**Records provided:**

------------

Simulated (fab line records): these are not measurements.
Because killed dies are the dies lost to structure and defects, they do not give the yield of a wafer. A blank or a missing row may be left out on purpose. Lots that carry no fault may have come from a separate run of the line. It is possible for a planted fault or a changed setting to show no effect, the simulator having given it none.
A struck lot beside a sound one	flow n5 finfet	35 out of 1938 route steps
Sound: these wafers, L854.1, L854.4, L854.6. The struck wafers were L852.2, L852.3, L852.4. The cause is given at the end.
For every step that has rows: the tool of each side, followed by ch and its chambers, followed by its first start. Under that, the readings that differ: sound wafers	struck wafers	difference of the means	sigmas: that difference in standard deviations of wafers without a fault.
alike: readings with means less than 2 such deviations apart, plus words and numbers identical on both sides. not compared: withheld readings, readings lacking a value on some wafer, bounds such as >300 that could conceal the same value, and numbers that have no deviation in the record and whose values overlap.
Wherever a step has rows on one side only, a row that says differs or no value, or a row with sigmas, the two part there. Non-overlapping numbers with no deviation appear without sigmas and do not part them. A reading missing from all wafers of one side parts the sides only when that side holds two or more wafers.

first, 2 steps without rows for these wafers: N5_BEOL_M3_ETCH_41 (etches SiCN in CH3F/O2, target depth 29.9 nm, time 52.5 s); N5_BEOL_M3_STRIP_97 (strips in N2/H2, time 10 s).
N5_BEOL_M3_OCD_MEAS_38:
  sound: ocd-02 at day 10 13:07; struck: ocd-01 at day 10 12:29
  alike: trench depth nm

------------

**Assigned task:** Copy the whole of the data above exactly.

**Written answer:**
Simulated (fab line records): these are not measurements.
Because killed dies are the dies lost to structure and defects, they do not give the yield of a wafer. A blank or a missing row may be left out on purpose. Lots that carry no fault may have come from a separate run of the line. It is possible for a planted fault or a changed setting to show no effect, the simulator having given it none.
A struck lot beside a sound one	flow n5 finfet	35 out of 1938 route steps
Sound: these wafers, L854.1, L854.4, L854.6. The struck wafers were L852.2, L852.3, L852.4. The cause is given at the end.
For every step that has rows: the tool of each side, followed by ch and its chambers, followed by its first start. Under that, the readings that differ: sound wafers	struck wafers	difference of the means	sigmas: that difference in standard deviations of wafers without a fault.
alike: readings with means less than 2 such deviations apart, plus words and numbers identical on both sides. not compared: withheld readings, readings lacking a value on some wafer, bounds such as >300 that could conceal the same value, and numbers that have no deviation in the record and whose values overlap.
Wherever a step has rows on one side only, a row that says differs or no value, or a row with sigmas, the two part there. Non-overlapping numbers with no deviation appear without sigmas and do not part them. A reading missing from all wafers of one side parts the sides only when that side holds two or more wafers.

first, 2 steps without rows for these wafers: N5_BEOL_M3_ETCH_41 (etches SiCN in CH3F/O2, target depth 29.9 nm, time 52.5 s); N5_BEOL_M3_STRIP_97 (strips in N2/H2, time 10 s).
N5_BEOL_M3_OCD_MEAS_38:
  sound: ocd-02 at day 10 13:07; struck: ocd-01 at day 10 12:29
  alike: trench depth nm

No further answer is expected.